> **Task item**
Copy exactly the lines of the material below, starting with the first and including the line that holds "A cross-section is".

====

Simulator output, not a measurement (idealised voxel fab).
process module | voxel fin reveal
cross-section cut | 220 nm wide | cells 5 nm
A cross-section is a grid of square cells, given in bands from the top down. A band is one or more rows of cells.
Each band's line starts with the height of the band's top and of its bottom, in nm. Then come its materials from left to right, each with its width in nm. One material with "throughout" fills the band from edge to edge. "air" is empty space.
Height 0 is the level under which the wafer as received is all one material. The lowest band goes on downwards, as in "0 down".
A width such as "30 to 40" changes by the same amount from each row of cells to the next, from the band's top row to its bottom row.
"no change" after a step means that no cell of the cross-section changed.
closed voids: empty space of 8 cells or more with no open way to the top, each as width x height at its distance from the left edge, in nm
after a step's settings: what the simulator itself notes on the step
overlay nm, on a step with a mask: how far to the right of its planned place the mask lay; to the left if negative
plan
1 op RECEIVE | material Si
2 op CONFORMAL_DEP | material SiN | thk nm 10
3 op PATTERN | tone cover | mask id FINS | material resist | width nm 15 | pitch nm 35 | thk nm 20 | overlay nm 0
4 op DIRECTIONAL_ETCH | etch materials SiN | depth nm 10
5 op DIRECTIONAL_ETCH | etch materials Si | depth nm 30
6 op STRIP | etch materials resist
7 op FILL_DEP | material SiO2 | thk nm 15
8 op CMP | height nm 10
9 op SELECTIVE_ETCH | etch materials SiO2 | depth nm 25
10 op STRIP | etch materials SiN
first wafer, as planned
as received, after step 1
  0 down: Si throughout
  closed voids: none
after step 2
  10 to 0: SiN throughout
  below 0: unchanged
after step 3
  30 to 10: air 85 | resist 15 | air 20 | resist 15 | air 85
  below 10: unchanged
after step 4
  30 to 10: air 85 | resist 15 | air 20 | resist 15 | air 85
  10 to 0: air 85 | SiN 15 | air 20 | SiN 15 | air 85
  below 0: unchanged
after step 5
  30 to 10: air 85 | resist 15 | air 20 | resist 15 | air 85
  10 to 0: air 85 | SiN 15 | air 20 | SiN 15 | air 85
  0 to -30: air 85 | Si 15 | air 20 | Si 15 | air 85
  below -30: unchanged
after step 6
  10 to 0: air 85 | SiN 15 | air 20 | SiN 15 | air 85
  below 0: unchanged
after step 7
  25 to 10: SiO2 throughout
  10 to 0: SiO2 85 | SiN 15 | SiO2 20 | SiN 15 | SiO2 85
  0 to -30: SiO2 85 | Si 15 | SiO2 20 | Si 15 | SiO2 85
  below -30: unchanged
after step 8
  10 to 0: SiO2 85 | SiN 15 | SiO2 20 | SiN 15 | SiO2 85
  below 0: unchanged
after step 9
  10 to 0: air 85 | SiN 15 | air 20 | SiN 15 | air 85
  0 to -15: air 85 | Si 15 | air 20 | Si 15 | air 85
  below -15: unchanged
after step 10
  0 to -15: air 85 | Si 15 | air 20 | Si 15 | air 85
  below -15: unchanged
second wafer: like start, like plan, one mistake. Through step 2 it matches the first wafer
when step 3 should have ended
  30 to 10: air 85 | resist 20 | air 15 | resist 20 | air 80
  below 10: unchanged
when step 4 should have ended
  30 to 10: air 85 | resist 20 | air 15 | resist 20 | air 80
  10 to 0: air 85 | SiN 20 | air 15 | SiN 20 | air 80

====

> **Response box**
Simulator output, not a measurement (idealised voxel fab).
process module | voxel fin reveal
cross-section cut | 220 nm wide | cells 5 nm
A cross-section is a grid of square cells, given in bands from the top down. A band is one or more rows of cells.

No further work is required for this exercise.